(INFORMATION PROVIDED Opens)
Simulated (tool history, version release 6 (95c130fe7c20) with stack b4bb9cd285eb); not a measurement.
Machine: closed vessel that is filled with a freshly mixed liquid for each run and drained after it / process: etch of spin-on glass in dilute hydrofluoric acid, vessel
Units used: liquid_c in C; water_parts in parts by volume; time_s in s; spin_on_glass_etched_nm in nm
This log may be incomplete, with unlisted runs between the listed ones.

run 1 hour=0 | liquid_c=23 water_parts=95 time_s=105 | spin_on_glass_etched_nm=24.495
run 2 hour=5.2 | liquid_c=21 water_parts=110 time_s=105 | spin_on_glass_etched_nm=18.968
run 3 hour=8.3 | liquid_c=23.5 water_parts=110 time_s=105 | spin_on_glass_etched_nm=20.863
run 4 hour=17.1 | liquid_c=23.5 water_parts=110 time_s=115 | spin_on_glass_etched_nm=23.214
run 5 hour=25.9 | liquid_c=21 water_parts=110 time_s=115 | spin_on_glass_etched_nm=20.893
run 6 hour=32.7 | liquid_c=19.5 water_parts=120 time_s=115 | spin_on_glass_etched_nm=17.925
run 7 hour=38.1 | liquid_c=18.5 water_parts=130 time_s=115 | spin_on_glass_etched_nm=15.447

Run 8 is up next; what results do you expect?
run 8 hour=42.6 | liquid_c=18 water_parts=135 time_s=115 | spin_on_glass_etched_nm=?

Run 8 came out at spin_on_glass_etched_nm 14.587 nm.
(INFORMATION PROVIDED Closes)

## WORK ORDER:
Using the records above, repeat exactly the lines from the first one through the line with "run 8 hour=42.6".

## TASK OUTPUT:
Simulated (tool history, version release 6 (95c130fe7c20) with stack b4bb9cd285eb); not a measurement.
Machine: closed vessel that is filled with a freshly mixed liquid for each run and drained after it / process: etch of spin-on glass in dilute hydrofluoric acid, vessel
Units used: liquid_c in C; water_parts in parts by volume; time_s in s; spin_on_glass_etched_nm in nm
This log may be incomplete, with unlisted runs between the listed ones.

run 1 hour=0 | liquid_c=23 water_parts=95 time_s=105 | spin_on_glass_etched_nm=24.495
run 2 hour=5.2 | liquid_c=21 water_parts=110 time_s=105 | spin_on_glass_etched_nm=18.968
run 3 hour=8.3 | liquid_c=23.5 water_parts=110 time_s=105 | spin_on_glass_etched_nm=20.863
run 4 hour=17.1 | liquid_c=23.5 water_parts=110 time_s=115 | spin_on_glass_etched_nm=23.214
run 5 hour=25.9 | liquid_c=21 water_parts=110 time_s=115 | spin_on_glass_etched_nm=20.893
run 6 hour=32.7 | liquid_c=19.5 water_parts=120 time_s=115 | spin_on_glass_etched_nm=17.925
run 7 hour=38.1 | liquid_c=18.5 water_parts=130 time_s=115 | spin_on_glass_etched_nm=15.447

Run 8 is up next; what results do you expect?
run 8 hour=42.6 | liquid_c=18 water_parts=135 time_s=115 | spin_on_glass_etched_nm=?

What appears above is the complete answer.